Start of Block

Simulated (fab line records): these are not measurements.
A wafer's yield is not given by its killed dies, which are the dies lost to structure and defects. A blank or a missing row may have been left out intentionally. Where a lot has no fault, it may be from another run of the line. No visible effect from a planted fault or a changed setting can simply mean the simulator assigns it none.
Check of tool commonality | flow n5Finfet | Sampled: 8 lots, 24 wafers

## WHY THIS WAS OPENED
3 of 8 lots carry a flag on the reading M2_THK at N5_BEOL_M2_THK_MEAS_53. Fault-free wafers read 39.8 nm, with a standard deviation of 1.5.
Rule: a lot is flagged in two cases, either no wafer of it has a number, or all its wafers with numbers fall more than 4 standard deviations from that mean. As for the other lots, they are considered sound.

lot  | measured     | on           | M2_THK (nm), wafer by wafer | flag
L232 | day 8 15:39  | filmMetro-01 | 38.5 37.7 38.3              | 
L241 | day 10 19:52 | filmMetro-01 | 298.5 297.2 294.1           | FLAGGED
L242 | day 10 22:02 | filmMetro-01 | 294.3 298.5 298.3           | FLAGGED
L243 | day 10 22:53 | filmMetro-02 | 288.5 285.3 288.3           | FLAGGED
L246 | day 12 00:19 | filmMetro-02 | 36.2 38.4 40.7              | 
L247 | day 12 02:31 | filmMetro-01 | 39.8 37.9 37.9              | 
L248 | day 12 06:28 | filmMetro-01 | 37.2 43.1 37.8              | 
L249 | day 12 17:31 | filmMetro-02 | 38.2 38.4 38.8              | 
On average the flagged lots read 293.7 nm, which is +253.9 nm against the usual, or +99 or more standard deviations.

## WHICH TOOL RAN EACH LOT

End of Block

ASSIGNED TASK: Give the listing again exactly as it appears.

WRITTEN RESPONSE:
Simulated (fab line records): these are not measurements.
A wafer's yield is not given by its killed dies, which are the dies lost to structure and defects. A blank or a missing row may have been left out intentionally. Where a lot has no fault, it may be from another run of the line. No visible effect from a planted fault or a changed setting can simply mean the simulator assigns it none.
Check of tool commonality | flow n5Finfet | Sampled: 8 lots, 24 wafers

## WHY THIS WAS OPENED
3 of 8 lots carry a flag on the reading M2_THK at N5_BEOL_M2_THK_MEAS_53. Fault-free wafers read 39.8 nm, with a standard deviation of 1.5.
Rule: a lot is flagged in two cases, either no wafer of it has a number, or all its wafers with numbers fall more than 4 standard deviations from that mean. As for the other lots, they are considered sound.

lot  | measured     | on           | M2_THK (nm), wafer by wafer | flag
L232 | day 8 15:39  | filmMetro-01 | 38.5 37.7 38.3              | 
L241 | day 10 19:52 | filmMetro-01 | 298.5 297.2 294.1           | FLAGGED
L242 | day 10 22:02 | filmMetro-01 | 294.3 298.5 298.3           | FLAGGED
L243 | day 10 22:53 | filmMetro-02 | 288.5 285.3 288.3           | FLAGGED
L246 | day 12 00:19 | filmMetro-02 | 36.2 38.4 40.7              | 
L247 | day 12 02:31 | filmMetro-01 | 39.8 37.9 37.9              | 
L248 | day 12 06:28 | filmMetro-01 | 37.2 43.1 37.8              | 
L249 | day 12 17:31 | filmMetro-02 | 38.2 38.4 38.8              | 
On average the flagged lots read 293.7 nm, which is +253.9 nm against the usual, or +99 or more standard deviations.

## WHICH TOOL RAN EACH LOT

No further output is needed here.